*ENTRIES SHOWN*
################
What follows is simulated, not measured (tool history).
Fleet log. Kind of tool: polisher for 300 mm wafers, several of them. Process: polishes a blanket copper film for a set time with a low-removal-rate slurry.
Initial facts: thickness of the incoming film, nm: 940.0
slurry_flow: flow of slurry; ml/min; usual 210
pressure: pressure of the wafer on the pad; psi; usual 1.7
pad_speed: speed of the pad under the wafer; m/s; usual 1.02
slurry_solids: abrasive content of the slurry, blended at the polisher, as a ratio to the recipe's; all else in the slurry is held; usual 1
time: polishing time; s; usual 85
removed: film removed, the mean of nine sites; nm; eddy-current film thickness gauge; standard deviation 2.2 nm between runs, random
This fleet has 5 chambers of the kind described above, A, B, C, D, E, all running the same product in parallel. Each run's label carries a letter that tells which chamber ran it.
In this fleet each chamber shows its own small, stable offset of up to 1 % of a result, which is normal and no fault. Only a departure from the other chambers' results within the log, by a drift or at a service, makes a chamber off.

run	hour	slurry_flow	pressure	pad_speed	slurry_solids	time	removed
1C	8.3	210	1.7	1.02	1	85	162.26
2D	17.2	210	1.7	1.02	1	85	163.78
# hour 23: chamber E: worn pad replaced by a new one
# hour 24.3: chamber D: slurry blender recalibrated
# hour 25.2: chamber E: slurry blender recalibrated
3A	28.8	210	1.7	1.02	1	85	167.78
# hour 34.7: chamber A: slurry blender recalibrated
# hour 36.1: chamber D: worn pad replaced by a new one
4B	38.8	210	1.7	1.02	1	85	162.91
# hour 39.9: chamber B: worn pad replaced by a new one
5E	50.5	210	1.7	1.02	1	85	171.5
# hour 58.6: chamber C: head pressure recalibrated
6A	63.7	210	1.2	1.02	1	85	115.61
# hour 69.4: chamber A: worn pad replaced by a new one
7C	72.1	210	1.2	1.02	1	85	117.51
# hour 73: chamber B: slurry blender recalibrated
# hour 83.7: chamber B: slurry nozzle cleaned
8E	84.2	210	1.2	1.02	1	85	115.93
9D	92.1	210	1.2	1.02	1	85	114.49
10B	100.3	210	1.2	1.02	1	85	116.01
################

*TASK ITEM*
Among the entries above, find the line with "slurry_solids: abrasive content" and the line with "removed: film removed, the"; give again exactly these two lines and all lines between them.

*EXERCISE ANSWER*
slurry_solids: abrasive content of the slurry, blended at the polisher, as a ratio to the recipe's; all else in the slurry is held; usual 1
time: polishing time; s; usual 85
removed: film removed, the mean of nine sites; nm; eddy-current film thickness gauge; standard deviation 2.2 nm between runs, random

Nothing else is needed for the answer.